- Given data -
▬▬▬▬▬▬

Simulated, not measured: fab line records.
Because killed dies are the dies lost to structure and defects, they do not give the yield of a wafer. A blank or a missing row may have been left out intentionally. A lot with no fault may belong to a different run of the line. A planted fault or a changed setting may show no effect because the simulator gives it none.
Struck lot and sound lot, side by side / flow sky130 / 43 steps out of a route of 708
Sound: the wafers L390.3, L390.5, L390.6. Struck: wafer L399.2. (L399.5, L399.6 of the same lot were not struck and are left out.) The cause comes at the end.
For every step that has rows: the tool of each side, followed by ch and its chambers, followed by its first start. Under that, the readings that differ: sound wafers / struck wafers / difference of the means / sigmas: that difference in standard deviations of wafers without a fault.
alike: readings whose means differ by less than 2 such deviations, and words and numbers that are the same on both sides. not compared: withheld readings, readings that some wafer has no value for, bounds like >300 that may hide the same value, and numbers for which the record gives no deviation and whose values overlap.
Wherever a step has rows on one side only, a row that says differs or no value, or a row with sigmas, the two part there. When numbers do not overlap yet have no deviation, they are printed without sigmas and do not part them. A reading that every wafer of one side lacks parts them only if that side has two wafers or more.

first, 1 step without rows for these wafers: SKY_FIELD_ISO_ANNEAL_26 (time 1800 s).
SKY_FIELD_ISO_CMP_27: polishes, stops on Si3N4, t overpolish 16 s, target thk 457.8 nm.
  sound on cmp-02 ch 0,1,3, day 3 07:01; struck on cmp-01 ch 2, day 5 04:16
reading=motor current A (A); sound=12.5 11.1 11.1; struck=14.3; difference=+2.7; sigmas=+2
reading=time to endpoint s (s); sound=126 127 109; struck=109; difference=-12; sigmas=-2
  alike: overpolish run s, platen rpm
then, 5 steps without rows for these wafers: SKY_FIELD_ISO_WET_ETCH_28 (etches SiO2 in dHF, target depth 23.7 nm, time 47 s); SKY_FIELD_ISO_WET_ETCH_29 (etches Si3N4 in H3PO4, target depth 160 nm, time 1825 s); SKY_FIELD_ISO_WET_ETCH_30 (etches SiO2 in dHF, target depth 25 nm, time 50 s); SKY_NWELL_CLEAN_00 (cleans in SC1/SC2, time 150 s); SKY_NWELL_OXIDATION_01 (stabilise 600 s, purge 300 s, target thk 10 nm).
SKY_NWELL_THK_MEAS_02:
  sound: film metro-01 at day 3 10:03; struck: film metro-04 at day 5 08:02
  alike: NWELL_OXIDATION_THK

▬▬▬▬▬▬

- Work item -
Produce a word-for-word copy of everything above from the line holding "SKY_FIELD_ISO_CMP_27: polishes, stops" down to the line holding "sound: film metro-01", with both of those lines kept.

- Response box -
SKY_FIELD_ISO_CMP_27: polishes, stops on Si3N4, t overpolish 16 s, target thk 457.8 nm.
  sound on cmp-02 ch 0,1,3, day 3 07:01; struck on cmp-01 ch 2, day 5 04:16
reading=motor current A (A); sound=12.5 11.1 11.1; struck=14.3; difference=+2.7; sigmas=+2
reading=time to endpoint s (s); sound=126 127 109; struck=109; difference=-12; sigmas=-2
  alike: overpolish run s, platen rpm
then, 5 steps without rows for these wafers: SKY_FIELD_ISO_WET_ETCH_28 (etches SiO2 in dHF, target depth 23.7 nm, time 47 s); SKY_FIELD_ISO_WET_ETCH_29 (etches Si3N4 in H3PO4, target depth 160 nm, time 1825 s); SKY_FIELD_ISO_WET_ETCH_30 (etches SiO2 in dHF, target depth 25 nm, time 50 s); SKY_NWELL_CLEAN_00 (cleans in SC1/SC2, time 150 s); SKY_NWELL_OXIDATION_01 (stabilise 600 s, purge 300 s, target thk 10 nm).
SKY_NWELL_THK_MEAS_02:
  sound: film metro-01 at day 3 10:03; struck: film metro-04 at day 5 08:02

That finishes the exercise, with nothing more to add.